▶ **WORK ORDER**: Go to the line containing "Module name: voxel" in the records below and print it and every following line exactly, on through the line containing "For a band, the", then stop.

AVAILABLE DATA section start

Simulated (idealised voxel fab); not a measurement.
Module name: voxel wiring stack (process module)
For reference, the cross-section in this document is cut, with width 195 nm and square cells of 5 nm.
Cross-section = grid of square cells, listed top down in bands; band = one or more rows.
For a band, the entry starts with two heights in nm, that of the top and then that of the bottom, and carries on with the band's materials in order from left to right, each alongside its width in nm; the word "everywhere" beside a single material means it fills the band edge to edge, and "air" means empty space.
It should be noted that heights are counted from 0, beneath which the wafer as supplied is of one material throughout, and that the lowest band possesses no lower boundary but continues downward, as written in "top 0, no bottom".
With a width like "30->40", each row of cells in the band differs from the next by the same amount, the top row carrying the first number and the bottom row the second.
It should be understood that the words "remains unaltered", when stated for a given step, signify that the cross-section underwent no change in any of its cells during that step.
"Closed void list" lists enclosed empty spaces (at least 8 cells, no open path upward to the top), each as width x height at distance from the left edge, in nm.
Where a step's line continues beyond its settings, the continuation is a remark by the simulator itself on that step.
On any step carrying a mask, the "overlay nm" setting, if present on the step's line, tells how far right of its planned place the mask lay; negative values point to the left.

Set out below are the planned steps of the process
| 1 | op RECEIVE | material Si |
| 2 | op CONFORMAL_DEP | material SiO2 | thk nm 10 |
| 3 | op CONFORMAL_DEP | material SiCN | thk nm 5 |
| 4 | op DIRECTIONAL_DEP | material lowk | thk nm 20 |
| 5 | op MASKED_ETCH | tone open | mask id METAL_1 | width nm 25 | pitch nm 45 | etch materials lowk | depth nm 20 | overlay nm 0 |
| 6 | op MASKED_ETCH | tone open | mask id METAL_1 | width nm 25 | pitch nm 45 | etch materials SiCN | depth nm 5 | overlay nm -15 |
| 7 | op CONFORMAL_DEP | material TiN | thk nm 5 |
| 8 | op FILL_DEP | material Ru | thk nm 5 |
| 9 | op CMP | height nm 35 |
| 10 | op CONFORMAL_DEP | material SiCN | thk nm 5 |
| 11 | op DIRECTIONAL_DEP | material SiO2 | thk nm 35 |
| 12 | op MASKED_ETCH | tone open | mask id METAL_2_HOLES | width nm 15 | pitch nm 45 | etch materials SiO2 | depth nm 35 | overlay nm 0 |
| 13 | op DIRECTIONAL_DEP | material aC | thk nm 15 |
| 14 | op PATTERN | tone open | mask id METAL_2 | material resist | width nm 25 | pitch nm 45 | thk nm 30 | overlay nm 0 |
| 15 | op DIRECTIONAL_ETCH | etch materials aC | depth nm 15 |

AVAILABLE DATA section end

▶ **RESPONSE BOX**:
Module name: voxel wiring stack (process module)
For reference, the cross-section in this document is cut, with width 195 nm and square cells of 5 nm.
Cross-section = grid of square cells, listed top down in bands; band = one or more rows.
For a band, the entry starts with two heights in nm, that of the top and then that of the bottom, and carries on with the band's materials in order from left to right, each alongside its width in nm; the word "everywhere" beside a single material means it fills the band edge to edge, and "air" means empty space.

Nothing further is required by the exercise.